──────── Extracted information

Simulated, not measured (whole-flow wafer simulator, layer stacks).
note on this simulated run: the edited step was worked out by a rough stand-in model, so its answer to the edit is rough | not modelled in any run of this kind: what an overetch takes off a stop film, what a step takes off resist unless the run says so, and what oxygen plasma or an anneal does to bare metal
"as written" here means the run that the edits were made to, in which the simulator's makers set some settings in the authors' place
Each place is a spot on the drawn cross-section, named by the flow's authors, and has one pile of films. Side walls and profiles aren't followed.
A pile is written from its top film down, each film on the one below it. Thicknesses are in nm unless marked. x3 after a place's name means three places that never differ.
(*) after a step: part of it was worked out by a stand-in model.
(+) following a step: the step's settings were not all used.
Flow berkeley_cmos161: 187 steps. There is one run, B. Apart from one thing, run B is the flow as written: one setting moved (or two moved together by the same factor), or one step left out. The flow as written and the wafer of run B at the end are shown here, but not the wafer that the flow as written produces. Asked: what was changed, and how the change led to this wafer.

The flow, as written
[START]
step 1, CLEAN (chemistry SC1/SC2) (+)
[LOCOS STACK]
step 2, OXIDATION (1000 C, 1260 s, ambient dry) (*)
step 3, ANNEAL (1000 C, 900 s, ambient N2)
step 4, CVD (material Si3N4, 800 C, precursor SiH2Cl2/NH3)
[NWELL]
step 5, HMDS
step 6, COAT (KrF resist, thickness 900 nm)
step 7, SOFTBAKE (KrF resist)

────────────────

Requirement:
When you reach the end of the data above, set it all down again unchanged.

Written response:
Simulated, not measured (whole-flow wafer simulator, layer stacks).
note on this simulated run: the edited step was worked out by a rough stand-in model, so its answer to the edit is rough | not modelled in any run of this kind: what an overetch takes off a stop film, what a step takes off resist unless the run says so, and what oxygen plasma or an anneal does to bare metal
"as written" here means the run that the edits were made to, in which the simulator's makers set some settings in the authors' place
Each place is a spot on the drawn cross-section, named by the flow's authors, and has one pile of films. Side walls and profiles aren't followed.
A pile is written from its top film down, each film on the one below it. Thicknesses are in nm unless marked. x3 after a place's name means three places that never differ.
(*) after a step: part of it was worked out by a stand-in model.
(+) following a step: the step's settings were not all used.
Flow berkeley_cmos161: 187 steps. There is one run, B. Apart from one thing, run B is the flow as written: one setting moved (or two moved together by the same factor), or one step left out. The flow as written and the wafer of run B at the end are shown here, but not the wafer that the flow as written produces. Asked: what was changed, and how the change led to this wafer.

The flow, as written
[START]
step 1, CLEAN (chemistry SC1/SC2) (+)
[LOCOS STACK]
step 2, OXIDATION (1000 C, 1260 s, ambient dry) (*)
step 3, ANNEAL (1000 C, 900 s, ambient N2)
step 4, CVD (material Si3N4, 800 C, precursor SiH2Cl2/NH3)
[NWELL]
step 5, HMDS
step 6, COAT (KrF resist, thickness 900 nm)
step 7, SOFTBAKE (KrF resist)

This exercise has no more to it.